§ **Data section**
= = =
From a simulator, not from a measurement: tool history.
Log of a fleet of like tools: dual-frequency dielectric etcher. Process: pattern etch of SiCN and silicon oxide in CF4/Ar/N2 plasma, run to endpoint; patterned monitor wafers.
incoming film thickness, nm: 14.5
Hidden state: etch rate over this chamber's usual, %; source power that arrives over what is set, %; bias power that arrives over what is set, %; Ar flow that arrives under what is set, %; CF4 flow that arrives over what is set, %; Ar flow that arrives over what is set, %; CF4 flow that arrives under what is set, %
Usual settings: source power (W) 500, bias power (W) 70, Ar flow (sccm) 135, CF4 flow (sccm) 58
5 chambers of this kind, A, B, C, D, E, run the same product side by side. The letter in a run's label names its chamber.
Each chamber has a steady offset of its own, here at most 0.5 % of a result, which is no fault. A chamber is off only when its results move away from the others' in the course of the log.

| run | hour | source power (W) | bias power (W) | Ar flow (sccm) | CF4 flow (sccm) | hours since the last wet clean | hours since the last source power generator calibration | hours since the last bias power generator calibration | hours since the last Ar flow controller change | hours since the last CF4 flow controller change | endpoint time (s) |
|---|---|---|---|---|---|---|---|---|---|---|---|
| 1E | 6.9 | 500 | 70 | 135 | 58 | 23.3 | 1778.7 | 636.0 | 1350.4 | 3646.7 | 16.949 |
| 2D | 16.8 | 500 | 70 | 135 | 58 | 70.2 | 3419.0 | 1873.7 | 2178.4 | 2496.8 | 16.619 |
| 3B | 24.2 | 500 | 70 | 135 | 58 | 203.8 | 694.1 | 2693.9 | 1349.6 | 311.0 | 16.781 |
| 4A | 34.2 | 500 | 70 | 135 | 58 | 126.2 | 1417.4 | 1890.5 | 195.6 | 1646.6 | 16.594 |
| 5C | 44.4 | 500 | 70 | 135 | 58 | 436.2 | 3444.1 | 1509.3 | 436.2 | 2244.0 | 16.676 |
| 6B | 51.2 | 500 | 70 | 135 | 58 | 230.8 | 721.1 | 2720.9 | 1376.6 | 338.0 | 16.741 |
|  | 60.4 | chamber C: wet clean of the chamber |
= = =

§ **Work instruction**
Reproduce, exactly as they stand in the data above, the lines from the one that holds "5 chambers of" to the one that holds "Each chamber has", inclusive.

§ **Written answer**
5 chambers of this kind, A, B, C, D, E, run the same product side by side. The letter in a run's label names its chamber.
Each chamber has a steady offset of its own, here at most 0.5 % of a result, which is no fault. A chamber is off only when its results move away from the others' in the course of the log.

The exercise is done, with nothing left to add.